» **Data excerpts**:
* * * * * * * * *

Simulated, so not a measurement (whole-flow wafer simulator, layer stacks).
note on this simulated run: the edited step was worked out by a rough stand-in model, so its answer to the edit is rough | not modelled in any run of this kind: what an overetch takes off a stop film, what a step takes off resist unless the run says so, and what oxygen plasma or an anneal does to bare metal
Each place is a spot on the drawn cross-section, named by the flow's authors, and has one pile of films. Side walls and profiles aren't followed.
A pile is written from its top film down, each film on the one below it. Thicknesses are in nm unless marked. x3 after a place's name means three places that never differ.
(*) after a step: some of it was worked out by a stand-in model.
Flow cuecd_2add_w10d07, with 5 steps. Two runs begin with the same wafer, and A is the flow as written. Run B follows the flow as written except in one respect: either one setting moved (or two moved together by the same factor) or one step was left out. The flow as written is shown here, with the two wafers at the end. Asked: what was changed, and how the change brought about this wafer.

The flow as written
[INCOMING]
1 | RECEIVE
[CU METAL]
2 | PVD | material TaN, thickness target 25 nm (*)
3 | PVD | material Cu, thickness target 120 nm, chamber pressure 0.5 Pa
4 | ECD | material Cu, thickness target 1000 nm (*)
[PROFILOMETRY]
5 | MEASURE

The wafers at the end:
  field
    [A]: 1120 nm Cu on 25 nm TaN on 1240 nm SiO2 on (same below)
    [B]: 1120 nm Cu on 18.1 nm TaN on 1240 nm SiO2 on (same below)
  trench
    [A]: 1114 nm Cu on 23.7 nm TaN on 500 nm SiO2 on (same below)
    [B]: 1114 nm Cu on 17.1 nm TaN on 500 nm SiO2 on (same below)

* * * * * * * * *

» **Brief**: Reproduce the listing above exactly as far as the line with "note on this", that line included.

» **Exercise output**:
Simulated, so not a measurement (whole-flow wafer simulator, layer stacks).
note on this simulated run: the edited step was worked out by a rough stand-in model, so its answer to the edit is rough | not modelled in any run of this kind: what an overetch takes off a stop film, what a step takes off resist unless the run says so, and what oxygen plasma or an anneal does to bare metal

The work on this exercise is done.